========

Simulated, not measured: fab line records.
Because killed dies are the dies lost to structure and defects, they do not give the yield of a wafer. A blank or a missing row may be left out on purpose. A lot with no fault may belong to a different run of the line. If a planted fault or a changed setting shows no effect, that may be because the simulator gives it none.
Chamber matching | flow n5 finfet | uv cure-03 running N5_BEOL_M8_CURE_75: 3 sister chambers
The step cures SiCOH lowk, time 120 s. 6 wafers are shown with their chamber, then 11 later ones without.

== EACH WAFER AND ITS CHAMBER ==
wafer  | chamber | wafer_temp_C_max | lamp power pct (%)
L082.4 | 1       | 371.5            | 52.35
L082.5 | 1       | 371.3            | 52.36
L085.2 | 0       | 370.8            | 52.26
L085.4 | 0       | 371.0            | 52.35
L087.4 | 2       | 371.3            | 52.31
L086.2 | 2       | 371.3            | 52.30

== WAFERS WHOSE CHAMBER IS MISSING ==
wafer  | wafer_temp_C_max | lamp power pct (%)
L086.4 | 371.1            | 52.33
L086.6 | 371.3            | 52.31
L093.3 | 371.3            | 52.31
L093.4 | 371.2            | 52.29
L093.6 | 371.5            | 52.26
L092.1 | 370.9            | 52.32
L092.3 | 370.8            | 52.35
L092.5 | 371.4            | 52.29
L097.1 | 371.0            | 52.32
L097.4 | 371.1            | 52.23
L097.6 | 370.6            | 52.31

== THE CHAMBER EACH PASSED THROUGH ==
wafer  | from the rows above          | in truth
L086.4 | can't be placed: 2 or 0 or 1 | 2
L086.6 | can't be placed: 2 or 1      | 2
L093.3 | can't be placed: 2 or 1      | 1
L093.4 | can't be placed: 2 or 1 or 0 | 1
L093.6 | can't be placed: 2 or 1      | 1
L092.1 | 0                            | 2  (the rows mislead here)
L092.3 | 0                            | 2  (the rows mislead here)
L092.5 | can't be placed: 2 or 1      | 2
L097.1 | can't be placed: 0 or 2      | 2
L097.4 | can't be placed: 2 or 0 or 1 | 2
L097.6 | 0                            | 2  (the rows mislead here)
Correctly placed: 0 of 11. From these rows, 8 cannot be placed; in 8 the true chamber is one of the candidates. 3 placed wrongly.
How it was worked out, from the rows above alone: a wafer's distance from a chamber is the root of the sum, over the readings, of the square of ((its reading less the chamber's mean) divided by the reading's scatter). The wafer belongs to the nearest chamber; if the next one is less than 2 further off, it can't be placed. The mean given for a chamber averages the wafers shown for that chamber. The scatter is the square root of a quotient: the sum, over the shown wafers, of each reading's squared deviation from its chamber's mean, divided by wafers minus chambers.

========

» Action item
Retype, exactly and in full, the lines above from the one containing "L086.6 | 371.3" through the one containing "L086.4 | can't be placed: 2 or 0 or 1 | 2".

» Exercise answer
L086.6 | 371.3            | 52.31
L093.3 | 371.3            | 52.31
L093.4 | 371.2            | 52.29
L093.6 | 371.5            | 52.26
L092.1 | 370.9            | 52.32
L092.3 | 370.8            | 52.35
L092.5 | 371.4            | 52.29
L097.1 | 371.0            | 52.32
L097.4 | 371.1            | 52.23
L097.6 | 370.6            | 52.31

== THE CHAMBER EACH PASSED THROUGH ==
wafer  | from the rows above          | in truth
L086.4 | can't be placed: 2 or 0 or 1 | 2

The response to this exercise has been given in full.